___ EXTRACTED ENTRIES ___
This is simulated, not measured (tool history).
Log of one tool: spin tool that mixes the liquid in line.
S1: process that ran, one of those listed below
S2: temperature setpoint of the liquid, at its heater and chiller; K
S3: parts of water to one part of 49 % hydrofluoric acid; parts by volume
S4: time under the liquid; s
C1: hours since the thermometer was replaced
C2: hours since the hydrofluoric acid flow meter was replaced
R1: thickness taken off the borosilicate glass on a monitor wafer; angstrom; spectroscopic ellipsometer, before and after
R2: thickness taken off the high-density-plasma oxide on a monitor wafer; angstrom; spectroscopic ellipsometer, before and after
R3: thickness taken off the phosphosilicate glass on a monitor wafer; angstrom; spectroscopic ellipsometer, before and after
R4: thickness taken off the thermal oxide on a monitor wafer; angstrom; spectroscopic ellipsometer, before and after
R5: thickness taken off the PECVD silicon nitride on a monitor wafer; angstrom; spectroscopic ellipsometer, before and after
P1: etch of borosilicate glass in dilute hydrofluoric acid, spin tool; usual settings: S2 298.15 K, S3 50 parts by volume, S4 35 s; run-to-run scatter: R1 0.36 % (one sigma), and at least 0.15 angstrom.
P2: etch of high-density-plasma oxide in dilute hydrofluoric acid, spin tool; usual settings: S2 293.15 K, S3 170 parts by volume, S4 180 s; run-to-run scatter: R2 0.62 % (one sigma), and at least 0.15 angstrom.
___

• WORK REQUEST: Reproduce every line above. Keep it exact.

• ANSWER AREA:
This is simulated, not measured (tool history).
Log of one tool: spin tool that mixes the liquid in line.
S1: process that ran, one of those listed below
S2: temperature setpoint of the liquid, at its heater and chiller; K
S3: parts of water to one part of 49 % hydrofluoric acid; parts by volume
S4: time under the liquid; s
C1: hours since the thermometer was replaced
C2: hours since the hydrofluoric acid flow meter was replaced
R1: thickness taken off the borosilicate glass on a monitor wafer; angstrom; spectroscopic ellipsometer, before and after
R2: thickness taken off the high-density-plasma oxide on a monitor wafer; angstrom; spectroscopic ellipsometer, before and after
R3: thickness taken off the phosphosilicate glass on a monitor wafer; angstrom; spectroscopic ellipsometer, before and after
R4: thickness taken off the thermal oxide on a monitor wafer; angstrom; spectroscopic ellipsometer, before and after
R5: thickness taken off the PECVD silicon nitride on a monitor wafer; angstrom; spectroscopic ellipsometer, before and after
P1: etch of borosilicate glass in dilute hydrofluoric acid, spin tool; usual settings: S2 298.15 K, S3 50 parts by volume, S4 35 s; run-to-run scatter: R1 0.36 % (one sigma), and at least 0.15 angstrom.
P2: etch of high-density-plasma oxide in dilute hydrofluoric acid, spin tool; usual settings: S2 293.15 K, S3 170 parts by volume, S4 180 s; run-to-run scatter: R2 0.62 % (one sigma), and at least 0.15 angstrom.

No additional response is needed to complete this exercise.